[Work instruction]
Transcribe the following entries word for word. End with the line where "3. DIRECTIONAL_DEP (material TiN; thk nm 5)" appears.

------------------------------------------------------------------------

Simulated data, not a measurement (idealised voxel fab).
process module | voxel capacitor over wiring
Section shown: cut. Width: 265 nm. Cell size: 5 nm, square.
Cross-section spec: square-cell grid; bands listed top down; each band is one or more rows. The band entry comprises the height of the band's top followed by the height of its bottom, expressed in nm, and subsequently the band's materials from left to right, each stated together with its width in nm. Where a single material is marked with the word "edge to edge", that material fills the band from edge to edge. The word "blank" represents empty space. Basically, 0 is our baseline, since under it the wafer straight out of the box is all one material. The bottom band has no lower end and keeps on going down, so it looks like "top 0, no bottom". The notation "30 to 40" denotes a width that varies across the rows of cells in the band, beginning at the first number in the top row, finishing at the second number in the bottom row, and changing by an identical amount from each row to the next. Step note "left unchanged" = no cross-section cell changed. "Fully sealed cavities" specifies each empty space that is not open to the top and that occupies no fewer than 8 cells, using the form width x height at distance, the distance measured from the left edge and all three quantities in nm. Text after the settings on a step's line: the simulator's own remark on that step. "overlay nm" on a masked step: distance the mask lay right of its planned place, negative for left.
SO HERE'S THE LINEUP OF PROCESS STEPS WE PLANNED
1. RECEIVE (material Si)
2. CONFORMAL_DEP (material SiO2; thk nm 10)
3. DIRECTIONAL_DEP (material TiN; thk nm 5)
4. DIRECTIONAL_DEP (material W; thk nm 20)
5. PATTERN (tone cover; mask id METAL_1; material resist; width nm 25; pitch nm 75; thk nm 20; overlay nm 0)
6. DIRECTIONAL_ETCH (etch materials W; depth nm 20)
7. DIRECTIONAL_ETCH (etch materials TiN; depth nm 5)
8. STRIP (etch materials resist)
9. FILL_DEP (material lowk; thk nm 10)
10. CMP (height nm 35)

------------------------------------------------------------------------

[Reply]
Simulated data, not a measurement (idealised voxel fab).
process module | voxel capacitor over wiring
Section shown: cut. Width: 265 nm. Cell size: 5 nm, square.
Cross-section spec: square-cell grid; bands listed top down; each band is one or more rows. The band entry comprises the height of the band's top followed by the height of its bottom, expressed in nm, and subsequently the band's materials from left to right, each stated together with its width in nm. Where a single material is marked with the word "edge to edge", that material fills the band from edge to edge. The word "blank" represents empty space. Basically, 0 is our baseline, since under it the wafer straight out of the box is all one material. The bottom band has no lower end and keeps on going down, so it looks like "top 0, no bottom". The notation "30 to 40" denotes a width that varies across the rows of cells in the band, beginning at the first number in the top row, finishing at the second number in the bottom row, and changing by an identical amount from each row to the next. Step note "left unchanged" = no cross-section cell changed. "Fully sealed cavities" specifies each empty space that is not open to the top and that occupies no fewer than 8 cells, using the form width x height at distance, the distance measured from the left edge and all three quantities in nm. Text after the settings on a step's line: the simulator's own remark on that step. "overlay nm" on a masked step: distance the mask lay right of its planned place, negative for left.
SO HERE'S THE LINEUP OF PROCESS STEPS WE PLANNED
1. RECEIVE (material Si)
2. CONFORMAL_DEP (material SiO2; thk nm 10)
3. DIRECTIONAL_DEP (material TiN; thk nm 5)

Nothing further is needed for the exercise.